Listed entries:
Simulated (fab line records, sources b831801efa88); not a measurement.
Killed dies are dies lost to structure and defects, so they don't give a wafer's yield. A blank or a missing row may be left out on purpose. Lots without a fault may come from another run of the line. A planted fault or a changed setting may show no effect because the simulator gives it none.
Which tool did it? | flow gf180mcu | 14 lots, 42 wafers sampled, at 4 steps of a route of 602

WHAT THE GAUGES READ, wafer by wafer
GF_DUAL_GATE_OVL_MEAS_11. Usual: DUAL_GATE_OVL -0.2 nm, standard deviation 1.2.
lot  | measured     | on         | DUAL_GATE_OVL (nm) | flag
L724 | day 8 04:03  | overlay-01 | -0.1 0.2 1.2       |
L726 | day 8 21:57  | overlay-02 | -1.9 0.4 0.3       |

Work task: Output the records verbatim, from the first line to the last.

Written reply:
Simulated (fab line records, sources b831801efa88); not a measurement.
Killed dies are dies lost to structure and defects, so they don't give a wafer's yield. A blank or a missing row may be left out on purpose. Lots without a fault may come from another run of the line. A planted fault or a changed setting may show no effect because the simulator gives it none.
Which tool did it? | flow gf180mcu | 14 lots, 42 wafers sampled, at 4 steps of a route of 602

WHAT THE GAUGES READ, wafer by wafer
GF_DUAL_GATE_OVL_MEAS_11. Usual: DUAL_GATE_OVL -0.2 nm, standard deviation 1.2.
lot  | measured     | on         | DUAL_GATE_OVL (nm) | flag
L724 | day 8 04:03  | overlay-01 | -0.1 0.2 1.2       |
L726 | day 8 21:57  | overlay-02 | -1.9 0.4 0.3       |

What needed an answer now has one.